Required action: Would you give all of the records again, exactly as they read?

Entries provided:
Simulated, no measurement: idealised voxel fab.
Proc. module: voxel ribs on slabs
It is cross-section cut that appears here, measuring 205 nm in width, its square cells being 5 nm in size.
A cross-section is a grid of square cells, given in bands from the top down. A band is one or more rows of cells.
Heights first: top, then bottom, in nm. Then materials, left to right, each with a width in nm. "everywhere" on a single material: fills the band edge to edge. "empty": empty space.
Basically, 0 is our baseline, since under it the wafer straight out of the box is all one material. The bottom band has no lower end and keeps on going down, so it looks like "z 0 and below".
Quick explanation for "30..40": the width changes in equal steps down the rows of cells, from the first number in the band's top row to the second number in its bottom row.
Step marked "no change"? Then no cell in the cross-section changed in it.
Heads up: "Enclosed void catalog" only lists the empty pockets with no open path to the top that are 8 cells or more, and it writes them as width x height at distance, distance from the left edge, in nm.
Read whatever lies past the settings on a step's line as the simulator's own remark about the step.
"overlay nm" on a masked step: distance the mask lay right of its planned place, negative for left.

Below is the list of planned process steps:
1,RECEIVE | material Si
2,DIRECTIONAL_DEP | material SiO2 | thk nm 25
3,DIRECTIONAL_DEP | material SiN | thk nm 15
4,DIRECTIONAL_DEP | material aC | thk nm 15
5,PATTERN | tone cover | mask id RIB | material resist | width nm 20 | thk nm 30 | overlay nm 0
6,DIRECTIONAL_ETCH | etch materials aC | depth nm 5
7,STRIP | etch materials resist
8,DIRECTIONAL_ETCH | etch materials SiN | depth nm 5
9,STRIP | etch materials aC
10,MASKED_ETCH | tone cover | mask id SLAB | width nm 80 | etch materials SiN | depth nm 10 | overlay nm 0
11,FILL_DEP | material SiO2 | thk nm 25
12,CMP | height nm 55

Solution:
Simulated, no measurement: idealised voxel fab.
Proc. module: voxel ribs on slabs
It is cross-section cut that appears here, measuring 205 nm in width, its square cells being 5 nm in size.
A cross-section is a grid of square cells, given in bands from the top down. A band is one or more rows of cells.
Heights first: top, then bottom, in nm. Then materials, left to right, each with a width in nm. "everywhere" on a single material: fills the band edge to edge. "empty": empty space.
Basically, 0 is our baseline, since under it the wafer straight out of the box is all one material. The bottom band has no lower end and keeps on going down, so it looks like "z 0 and below".
Quick explanation for "30..40": the width changes in equal steps down the rows of cells, from the first number in the band's top row to the second number in its bottom row.
Step marked "no change"? Then no cell in the cross-section changed in it.
Heads up: "Enclosed void catalog" only lists the empty pockets with no open path to the top that are 8 cells or more, and it writes them as width x height at distance, distance from the left edge, in nm.
Read whatever lies past the settings on a step's line as the simulator's own remark about the step.
"overlay nm" on a masked step: distance the mask lay right of its planned place, negative for left.

Below is the list of planned process steps:
1,RECEIVE | material Si
2,DIRECTIONAL_DEP | material SiO2 | thk nm 25
3,DIRECTIONAL_DEP | material SiN | thk nm 15
4,DIRECTIONAL_DEP | material aC | thk nm 15
5,PATTERN | tone cover | mask id RIB | material resist | width nm 20 | thk nm 30 | overlay nm 0
6,DIRECTIONAL_ETCH | etch materials aC | depth nm 5
7,STRIP | etch materials resist
8,DIRECTIONAL_ETCH | etch materials SiN | depth nm 5
9,STRIP | etch materials aC
10,MASKED_ETCH | tone cover | mask id SLAB | width nm 80 | etch materials SiN | depth nm 10 | overlay nm 0
11,FILL_DEP | material SiO2 | thk nm 25
12,CMP | height nm 55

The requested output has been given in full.